■ **Task item**: Please write out, exactly as given, every line of the entries below up to and including the line with "For reference, the".

■ **Data for analysis**:
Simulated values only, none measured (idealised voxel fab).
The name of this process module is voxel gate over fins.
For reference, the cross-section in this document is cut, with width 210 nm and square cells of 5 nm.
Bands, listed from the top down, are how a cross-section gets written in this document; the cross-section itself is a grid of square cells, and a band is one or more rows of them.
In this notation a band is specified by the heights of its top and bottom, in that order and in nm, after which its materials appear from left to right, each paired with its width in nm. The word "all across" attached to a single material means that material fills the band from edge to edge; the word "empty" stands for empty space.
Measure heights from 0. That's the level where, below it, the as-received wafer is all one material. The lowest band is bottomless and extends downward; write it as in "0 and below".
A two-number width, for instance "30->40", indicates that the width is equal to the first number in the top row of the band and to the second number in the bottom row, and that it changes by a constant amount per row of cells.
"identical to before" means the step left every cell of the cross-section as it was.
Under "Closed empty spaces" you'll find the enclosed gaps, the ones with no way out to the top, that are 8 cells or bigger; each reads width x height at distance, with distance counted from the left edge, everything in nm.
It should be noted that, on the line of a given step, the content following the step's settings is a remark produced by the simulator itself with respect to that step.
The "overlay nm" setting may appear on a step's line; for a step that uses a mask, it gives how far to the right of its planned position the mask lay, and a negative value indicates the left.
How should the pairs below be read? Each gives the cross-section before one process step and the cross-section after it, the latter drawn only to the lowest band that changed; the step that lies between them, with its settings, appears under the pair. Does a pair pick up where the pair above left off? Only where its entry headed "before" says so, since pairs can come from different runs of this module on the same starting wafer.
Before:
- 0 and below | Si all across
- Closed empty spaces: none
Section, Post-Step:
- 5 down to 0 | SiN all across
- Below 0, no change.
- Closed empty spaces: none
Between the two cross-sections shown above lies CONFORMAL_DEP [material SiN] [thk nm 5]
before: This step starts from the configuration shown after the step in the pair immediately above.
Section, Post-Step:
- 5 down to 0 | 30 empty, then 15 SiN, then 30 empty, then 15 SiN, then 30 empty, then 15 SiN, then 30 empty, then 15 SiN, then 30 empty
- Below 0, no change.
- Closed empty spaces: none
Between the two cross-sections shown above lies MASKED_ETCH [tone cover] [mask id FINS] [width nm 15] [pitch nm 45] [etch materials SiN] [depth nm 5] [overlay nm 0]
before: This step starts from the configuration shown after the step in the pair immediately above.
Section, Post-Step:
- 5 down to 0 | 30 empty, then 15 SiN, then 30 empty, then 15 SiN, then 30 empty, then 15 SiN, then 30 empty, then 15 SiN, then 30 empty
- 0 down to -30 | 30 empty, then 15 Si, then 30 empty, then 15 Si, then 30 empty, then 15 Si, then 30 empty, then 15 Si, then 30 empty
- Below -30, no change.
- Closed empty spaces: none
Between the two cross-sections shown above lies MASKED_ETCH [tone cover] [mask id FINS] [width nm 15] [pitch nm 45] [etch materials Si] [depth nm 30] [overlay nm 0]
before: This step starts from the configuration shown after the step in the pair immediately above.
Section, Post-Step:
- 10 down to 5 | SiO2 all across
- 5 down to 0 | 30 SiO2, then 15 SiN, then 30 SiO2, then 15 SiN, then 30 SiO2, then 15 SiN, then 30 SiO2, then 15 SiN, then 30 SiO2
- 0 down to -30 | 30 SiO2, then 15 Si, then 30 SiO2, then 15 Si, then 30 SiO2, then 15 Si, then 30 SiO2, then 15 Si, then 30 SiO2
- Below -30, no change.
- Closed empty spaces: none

■ **Your solution**:
Simulated values only, none measured (idealised voxel fab).
The name of this process module is voxel gate over fins.
For reference, the cross-section in this document is cut, with width 210 nm and square cells of 5 nm.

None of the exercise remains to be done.